****************
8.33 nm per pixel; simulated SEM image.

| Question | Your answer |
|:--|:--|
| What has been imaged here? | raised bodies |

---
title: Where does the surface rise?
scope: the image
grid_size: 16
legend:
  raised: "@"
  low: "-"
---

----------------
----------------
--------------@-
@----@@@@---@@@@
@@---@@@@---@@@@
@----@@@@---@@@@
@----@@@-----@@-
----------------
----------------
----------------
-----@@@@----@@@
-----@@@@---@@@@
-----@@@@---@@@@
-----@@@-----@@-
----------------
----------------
****************

A faithful copy of all the material is the required answer.

EXERCISE OUTPUT:
8.33 nm per pixel; simulated SEM image.

| Question | Your answer |
|:--|:--|
| What has been imaged here? | raised bodies |

---
title: Where does the surface rise?
scope: the image
grid_size: 16
legend:
  raised: "@"
  low: "-"
---

----------------
----------------
--------------@-
@----@@@@---@@@@
@@---@@@@---@@@@
@----@@@@---@@@@
@----@@@-----@@-
----------------
----------------
----------------
-----@@@@----@@@
-----@@@@---@@@@
-----@@@@---@@@@
-----@@@-----@@-
----------------
----------------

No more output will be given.